Work request
Only one stretch of the data below is needed. Output the lines from the one with "A width such" up to and including the one with "1 op RECEIVE | material Si", exactly as they stand.

☆ ☆ ☆ ☆

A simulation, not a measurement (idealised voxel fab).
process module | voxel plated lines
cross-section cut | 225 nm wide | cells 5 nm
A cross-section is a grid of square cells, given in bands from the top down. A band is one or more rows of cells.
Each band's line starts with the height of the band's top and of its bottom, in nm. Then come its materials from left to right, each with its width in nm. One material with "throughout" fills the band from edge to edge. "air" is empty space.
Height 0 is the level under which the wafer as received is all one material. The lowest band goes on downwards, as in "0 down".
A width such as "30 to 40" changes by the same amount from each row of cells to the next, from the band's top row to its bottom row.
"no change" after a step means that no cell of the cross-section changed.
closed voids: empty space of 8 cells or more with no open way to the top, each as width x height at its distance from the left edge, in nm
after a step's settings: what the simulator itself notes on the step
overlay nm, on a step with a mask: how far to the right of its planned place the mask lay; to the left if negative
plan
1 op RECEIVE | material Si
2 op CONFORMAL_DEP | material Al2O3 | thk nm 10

☆ ☆ ☆ ☆

Response box
A width such as "30 to 40" changes by the same amount from each row of cells to the next, from the band's top row to its bottom row.
"no change" after a step means that no cell of the cross-section changed.
closed voids: empty space of 8 cells or more with no open way to the top, each as width x height at its distance from the left edge, in nm
after a step's settings: what the simulator itself notes on the step
overlay nm, on a step with a mask: how far to the right of its planned place the mask lay; to the left if negative
plan
1 op RECEIVE | material Si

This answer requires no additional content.